Data for analysis -
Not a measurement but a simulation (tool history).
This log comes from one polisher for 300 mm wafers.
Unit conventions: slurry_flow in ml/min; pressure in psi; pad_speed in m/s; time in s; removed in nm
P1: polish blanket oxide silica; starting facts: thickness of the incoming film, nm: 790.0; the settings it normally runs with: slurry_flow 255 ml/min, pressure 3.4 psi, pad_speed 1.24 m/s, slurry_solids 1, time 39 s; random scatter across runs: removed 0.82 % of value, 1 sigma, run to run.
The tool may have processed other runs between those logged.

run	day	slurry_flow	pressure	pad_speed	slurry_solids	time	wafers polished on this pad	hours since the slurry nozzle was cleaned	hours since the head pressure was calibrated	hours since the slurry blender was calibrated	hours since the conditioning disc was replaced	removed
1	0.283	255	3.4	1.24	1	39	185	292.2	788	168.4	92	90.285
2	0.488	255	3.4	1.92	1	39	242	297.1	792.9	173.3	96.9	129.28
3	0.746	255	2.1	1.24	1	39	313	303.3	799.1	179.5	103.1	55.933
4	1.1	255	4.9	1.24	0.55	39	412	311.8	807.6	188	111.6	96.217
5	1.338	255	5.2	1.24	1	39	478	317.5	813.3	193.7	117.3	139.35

Exercise - Every record above must be printed again exactly.

Written answer -
Not a measurement but a simulation (tool history).
This log comes from one polisher for 300 mm wafers.
Unit conventions: slurry_flow in ml/min; pressure in psi; pad_speed in m/s; time in s; removed in nm
P1: polish blanket oxide silica; starting facts: thickness of the incoming film, nm: 790.0; the settings it normally runs with: slurry_flow 255 ml/min, pressure 3.4 psi, pad_speed 1.24 m/s, slurry_solids 1, time 39 s; random scatter across runs: removed 0.82 % of value, 1 sigma, run to run.
The tool may have processed other runs between those logged.

run	day	slurry_flow	pressure	pad_speed	slurry_solids	time	wafers polished on this pad	hours since the slurry nozzle was cleaned	hours since the head pressure was calibrated	hours since the slurry blender was calibrated	hours since the conditioning disc was replaced	removed
1	0.283	255	3.4	1.24	1	39	185	292.2	788	168.4	92	90.285
2	0.488	255	3.4	1.92	1	39	242	297.1	792.9	173.3	96.9	129.28
3	0.746	255	2.1	1.24	1	39	313	303.3	799.1	179.5	103.1	55.933
4	1.1	255	4.9	1.24	0.55	39	412	311.8	807.6	188	111.6	96.217
5	1.338	255	5.2	1.24	1	39	478	317.5	813.3	193.7	117.3	139.35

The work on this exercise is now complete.